════════════════════
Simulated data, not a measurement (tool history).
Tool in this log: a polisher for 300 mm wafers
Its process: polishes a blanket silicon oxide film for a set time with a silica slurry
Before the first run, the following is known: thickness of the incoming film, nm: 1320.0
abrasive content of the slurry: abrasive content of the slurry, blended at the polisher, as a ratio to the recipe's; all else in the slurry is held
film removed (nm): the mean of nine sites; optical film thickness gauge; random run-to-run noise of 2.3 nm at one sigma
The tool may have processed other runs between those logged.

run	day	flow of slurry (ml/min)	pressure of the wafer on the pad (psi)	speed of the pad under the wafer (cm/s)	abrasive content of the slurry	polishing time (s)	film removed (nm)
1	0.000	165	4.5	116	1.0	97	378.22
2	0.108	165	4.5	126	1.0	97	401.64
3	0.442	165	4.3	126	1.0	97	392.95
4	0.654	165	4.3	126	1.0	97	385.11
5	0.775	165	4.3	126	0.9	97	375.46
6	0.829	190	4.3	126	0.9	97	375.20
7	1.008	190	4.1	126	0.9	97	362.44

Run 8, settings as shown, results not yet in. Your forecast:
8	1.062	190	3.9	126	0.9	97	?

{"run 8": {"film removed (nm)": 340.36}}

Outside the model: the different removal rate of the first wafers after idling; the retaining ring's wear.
════════════════════

▶ _ACTION ITEM_
Give back each entry exactly as it was written.

▶ _EXERCISE ANSWER_
Simulated data, not a measurement (tool history).
Tool in this log: a polisher for 300 mm wafers
Its process: polishes a blanket silicon oxide film for a set time with a silica slurry
Before the first run, the following is known: thickness of the incoming film, nm: 1320.0
abrasive content of the slurry: abrasive content of the slurry, blended at the polisher, as a ratio to the recipe's; all else in the slurry is held
film removed (nm): the mean of nine sites; optical film thickness gauge; random run-to-run noise of 2.3 nm at one sigma
The tool may have processed other runs between those logged.

run	day	flow of slurry (ml/min)	pressure of the wafer on the pad (psi)	speed of the pad under the wafer (cm/s)	abrasive content of the slurry	polishing time (s)	film removed (nm)
1	0.000	165	4.5	116	1.0	97	378.22
2	0.108	165	4.5	126	1.0	97	401.64
3	0.442	165	4.3	126	1.0	97	392.95
4	0.654	165	4.3	126	1.0	97	385.11
5	0.775	165	4.3	126	0.9	97	375.46
6	0.829	190	4.3	126	0.9	97	375.20
7	1.008	190	4.1	126	0.9	97	362.44

Run 8, settings as shown, results not yet in. Your forecast:
8	1.062	190	3.9	126	0.9	97	?

{"run 8": {"film removed (nm)": 340.36}}

Outside the model: the different removal rate of the first wafers after idling; the retaining ring's wear.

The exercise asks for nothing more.